Nothing but the lines from the start of the records below through the line that has "S3: time in the liquid; s" should appear, each exactly as given.

═════ Extracted records
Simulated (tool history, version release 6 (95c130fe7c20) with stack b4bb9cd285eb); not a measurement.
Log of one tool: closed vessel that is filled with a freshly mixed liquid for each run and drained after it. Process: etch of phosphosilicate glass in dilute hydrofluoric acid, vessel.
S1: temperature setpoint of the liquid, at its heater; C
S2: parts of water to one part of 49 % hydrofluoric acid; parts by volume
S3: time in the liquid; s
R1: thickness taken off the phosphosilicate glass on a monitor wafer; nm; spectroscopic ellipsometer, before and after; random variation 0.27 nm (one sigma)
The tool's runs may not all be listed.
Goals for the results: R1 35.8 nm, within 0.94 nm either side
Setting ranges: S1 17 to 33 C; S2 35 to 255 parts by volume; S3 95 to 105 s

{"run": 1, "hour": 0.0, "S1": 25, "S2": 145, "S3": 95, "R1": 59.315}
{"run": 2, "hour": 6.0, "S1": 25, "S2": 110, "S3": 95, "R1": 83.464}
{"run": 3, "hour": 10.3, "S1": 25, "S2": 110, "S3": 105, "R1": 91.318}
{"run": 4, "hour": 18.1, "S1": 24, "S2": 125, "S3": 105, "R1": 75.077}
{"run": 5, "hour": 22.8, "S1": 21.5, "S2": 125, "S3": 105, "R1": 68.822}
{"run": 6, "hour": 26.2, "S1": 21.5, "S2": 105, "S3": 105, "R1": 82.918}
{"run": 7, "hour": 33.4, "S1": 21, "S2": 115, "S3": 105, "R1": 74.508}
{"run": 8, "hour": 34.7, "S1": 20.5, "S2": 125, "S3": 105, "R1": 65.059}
══════════

Response box.
Simulated (tool history, version release 6 (95c130fe7c20) with stack b4bb9cd285eb); not a measurement.
Log of one tool: closed vessel that is filled with a freshly mixed liquid for each run and drained after it. Process: etch of phosphosilicate glass in dilute hydrofluoric acid, vessel.
S1: temperature setpoint of the liquid, at its heater; C
S2: parts of water to one part of 49 % hydrofluoric acid; parts by volume
S3: time in the liquid; s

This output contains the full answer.